Work item> Transcribe each entry so that it matches the original exactly.

[Start of section]

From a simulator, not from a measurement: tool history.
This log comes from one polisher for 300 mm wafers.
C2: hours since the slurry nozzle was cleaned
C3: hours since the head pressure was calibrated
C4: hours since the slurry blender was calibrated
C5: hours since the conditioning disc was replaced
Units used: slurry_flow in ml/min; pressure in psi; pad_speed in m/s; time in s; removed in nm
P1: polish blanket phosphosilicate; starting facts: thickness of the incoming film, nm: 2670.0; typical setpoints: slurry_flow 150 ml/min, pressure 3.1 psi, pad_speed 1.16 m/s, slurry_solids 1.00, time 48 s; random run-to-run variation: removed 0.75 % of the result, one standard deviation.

[End of section]

Task answer>
From a simulator, not from a measurement: tool history.
This log comes from one polisher for 300 mm wafers.
C2: hours since the slurry nozzle was cleaned
C3: hours since the head pressure was calibrated
C4: hours since the slurry blender was calibrated
C5: hours since the conditioning disc was replaced
Units used: slurry_flow in ml/min; pressure in psi; pad_speed in m/s; time in s; removed in nm
P1: polish blanket phosphosilicate; starting facts: thickness of the incoming film, nm: 2670.0; typical setpoints: slurry_flow 150 ml/min, pressure 3.1 psi, pad_speed 1.16 m/s, slurry_solids 1.00, time 48 s; random run-to-run variation: removed 0.75 % of the result, one standard deviation.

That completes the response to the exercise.